Work item:
In the listing below, the lines from the first through the one with "Proc. module: voxel trench capacitor" are to be copied word for word.

********************
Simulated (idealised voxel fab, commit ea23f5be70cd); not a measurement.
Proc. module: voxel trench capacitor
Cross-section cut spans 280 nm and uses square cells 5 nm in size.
********************

Task solution:
Simulated (idealised voxel fab, commit ea23f5be70cd); not a measurement.
Proc. module: voxel trench capacitor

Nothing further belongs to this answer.